**ASSIGNED TASK:**
All entries that follow are to be written out verbatim.

**DATA FOR REVIEW:**
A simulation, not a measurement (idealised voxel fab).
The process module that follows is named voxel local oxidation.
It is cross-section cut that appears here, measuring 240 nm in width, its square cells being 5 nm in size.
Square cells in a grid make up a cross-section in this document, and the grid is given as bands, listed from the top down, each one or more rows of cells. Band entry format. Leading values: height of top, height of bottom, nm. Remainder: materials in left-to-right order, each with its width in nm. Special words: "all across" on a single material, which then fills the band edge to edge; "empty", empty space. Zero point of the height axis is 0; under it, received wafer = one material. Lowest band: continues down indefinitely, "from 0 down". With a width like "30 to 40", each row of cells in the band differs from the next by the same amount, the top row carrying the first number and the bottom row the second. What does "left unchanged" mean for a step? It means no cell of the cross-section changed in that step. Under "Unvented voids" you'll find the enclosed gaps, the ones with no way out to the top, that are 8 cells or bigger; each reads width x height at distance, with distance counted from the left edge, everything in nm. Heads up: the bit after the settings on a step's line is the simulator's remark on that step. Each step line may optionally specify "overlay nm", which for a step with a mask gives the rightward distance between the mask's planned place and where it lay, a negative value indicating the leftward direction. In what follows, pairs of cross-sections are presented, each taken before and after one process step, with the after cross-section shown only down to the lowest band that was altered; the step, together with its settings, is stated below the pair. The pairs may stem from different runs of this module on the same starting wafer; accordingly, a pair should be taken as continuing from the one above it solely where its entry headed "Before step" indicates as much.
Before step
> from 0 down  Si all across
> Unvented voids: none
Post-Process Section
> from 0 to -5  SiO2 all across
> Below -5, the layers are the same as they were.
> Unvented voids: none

**RESPONSE BOX:**
A simulation, not a measurement (idealised voxel fab).
The process module that follows is named voxel local oxidation.
It is cross-section cut that appears here, measuring 240 nm in width, its square cells being 5 nm in size.
Square cells in a grid make up a cross-section in this document, and the grid is given as bands, listed from the top down, each one or more rows of cells. Band entry format. Leading values: height of top, height of bottom, nm. Remainder: materials in left-to-right order, each with its width in nm. Special words: "all across" on a single material, which then fills the band edge to edge; "empty", empty space. Zero point of the height axis is 0; under it, received wafer = one material. Lowest band: continues down indefinitely, "from 0 down". With a width like "30 to 40", each row of cells in the band differs from the next by the same amount, the top row carrying the first number and the bottom row the second. What does "left unchanged" mean for a step? It means no cell of the cross-section changed in that step. Under "Unvented voids" you'll find the enclosed gaps, the ones with no way out to the top, that are 8 cells or bigger; each reads width x height at distance, with distance counted from the left edge, everything in nm. Heads up: the bit after the settings on a step's line is the simulator's remark on that step. Each step line may optionally specify "overlay nm", which for a step with a mask gives the rightward distance between the mask's planned place and where it lay, a negative value indicating the leftward direction. In what follows, pairs of cross-sections are presented, each taken before and after one process step, with the after cross-section shown only down to the lowest band that was altered; the step, together with its settings, is stated below the pair. The pairs may stem from different runs of this module on the same starting wafer; accordingly, a pair should be taken as continuing from the one above it solely where its entry headed "Before step" indicates as much.
Before step
> from 0 down  Si all across
> Unvented voids: none
Post-Process Section
> from 0 to -5  SiO2 all across
> Below -5, the layers are the same as they were.
> Unvented voids: none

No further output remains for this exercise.